⟨

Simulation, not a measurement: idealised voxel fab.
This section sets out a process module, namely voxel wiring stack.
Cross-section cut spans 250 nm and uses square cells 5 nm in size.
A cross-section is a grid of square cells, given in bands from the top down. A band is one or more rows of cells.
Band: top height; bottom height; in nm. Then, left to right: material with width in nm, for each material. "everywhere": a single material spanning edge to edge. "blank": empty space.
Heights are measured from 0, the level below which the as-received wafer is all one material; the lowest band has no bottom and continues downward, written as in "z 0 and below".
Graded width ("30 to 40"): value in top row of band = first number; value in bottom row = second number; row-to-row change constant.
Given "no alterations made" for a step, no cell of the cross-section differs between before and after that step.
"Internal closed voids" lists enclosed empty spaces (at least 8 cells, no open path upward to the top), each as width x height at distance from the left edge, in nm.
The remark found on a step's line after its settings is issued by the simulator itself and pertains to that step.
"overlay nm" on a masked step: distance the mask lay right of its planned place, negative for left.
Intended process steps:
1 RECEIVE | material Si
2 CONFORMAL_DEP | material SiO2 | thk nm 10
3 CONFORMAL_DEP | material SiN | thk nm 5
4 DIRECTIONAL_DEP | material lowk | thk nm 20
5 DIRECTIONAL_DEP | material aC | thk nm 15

⟩

Work request: Set the material down exactly as written, starting at its first line. The line containing "Heights are measured" is the last one to include.

Written solution:
Simulation, not a measurement: idealised voxel fab.
This section sets out a process module, namely voxel wiring stack.
Cross-section cut spans 250 nm and uses square cells 5 nm in size.
A cross-section is a grid of square cells, given in bands from the top down. A band is one or more rows of cells.
Band: top height; bottom height; in nm. Then, left to right: material with width in nm, for each material. "everywhere": a single material spanning edge to edge. "blank": empty space.
Heights are measured from 0, the level below which the as-received wafer is all one material; the lowest band has no bottom and continues downward, written as in "z 0 and below".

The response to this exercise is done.